Set down the material exactly. Keep every line.

● ● ● ● ● ● ●
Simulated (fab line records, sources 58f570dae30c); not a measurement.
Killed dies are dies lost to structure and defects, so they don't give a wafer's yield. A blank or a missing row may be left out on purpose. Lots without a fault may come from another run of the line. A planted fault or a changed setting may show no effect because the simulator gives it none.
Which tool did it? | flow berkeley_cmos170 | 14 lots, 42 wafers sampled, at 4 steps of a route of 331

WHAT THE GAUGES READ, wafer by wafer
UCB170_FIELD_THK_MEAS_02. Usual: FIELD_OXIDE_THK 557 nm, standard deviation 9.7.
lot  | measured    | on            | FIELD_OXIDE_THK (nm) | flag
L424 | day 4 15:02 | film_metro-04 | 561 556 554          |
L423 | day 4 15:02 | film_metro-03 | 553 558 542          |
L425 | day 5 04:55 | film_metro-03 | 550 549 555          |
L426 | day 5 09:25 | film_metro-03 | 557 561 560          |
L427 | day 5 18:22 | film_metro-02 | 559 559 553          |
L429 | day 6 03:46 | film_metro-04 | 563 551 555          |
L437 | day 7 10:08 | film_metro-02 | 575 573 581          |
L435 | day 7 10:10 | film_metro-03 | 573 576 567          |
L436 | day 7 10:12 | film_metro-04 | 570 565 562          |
● ● ● ● ● ● ●

> **Task answer**:
Simulated (fab line records, sources 58f570dae30c); not a measurement.
Killed dies are dies lost to structure and defects, so they don't give a wafer's yield. A blank or a missing row may be left out on purpose. Lots without a fault may come from another run of the line. A planted fault or a changed setting may show no effect because the simulator gives it none.
Which tool did it? | flow berkeley_cmos170 | 14 lots, 42 wafers sampled, at 4 steps of a route of 331

WHAT THE GAUGES READ, wafer by wafer
UCB170_FIELD_THK_MEAS_02. Usual: FIELD_OXIDE_THK 557 nm, standard deviation 9.7.
lot  | measured    | on            | FIELD_OXIDE_THK (nm) | flag
L424 | day 4 15:02 | film_metro-04 | 561 556 554          |
L423 | day 4 15:02 | film_metro-03 | 553 558 542          |
L425 | day 5 04:55 | film_metro-03 | 550 549 555          |
L426 | day 5 09:25 | film_metro-03 | 557 561 560          |
L427 | day 5 18:22 | film_metro-02 | 559 559 553          |
L429 | day 6 03:46 | film_metro-04 | 563 551 555          |
L437 | day 7 10:08 | film_metro-02 | 575 573 581          |
L435 | day 7 10:10 | film_metro-03 | 573 576 567          |
L436 | day 7 10:12 | film_metro-04 | 570 565 562          |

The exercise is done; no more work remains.